[REQUIREMENT]
In the entries below, the lines from the one with "what | how big |" through the one with "630 nanometers |" are to be copied exactly; both ends count.

(LISTED ENTRIES)
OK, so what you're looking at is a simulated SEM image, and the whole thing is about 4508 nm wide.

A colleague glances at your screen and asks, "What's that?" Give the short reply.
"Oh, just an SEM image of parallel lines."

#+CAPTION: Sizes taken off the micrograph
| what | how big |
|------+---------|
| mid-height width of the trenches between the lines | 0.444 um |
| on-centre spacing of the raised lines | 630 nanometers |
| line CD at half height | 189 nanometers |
(End LISTED ENTRIES)

[EXERCISE ANSWER]
| what | how big |
|------+---------|
| mid-height width of the trenches between the lines | 0.444 um |
| on-centre spacing of the raised lines | 630 nanometers |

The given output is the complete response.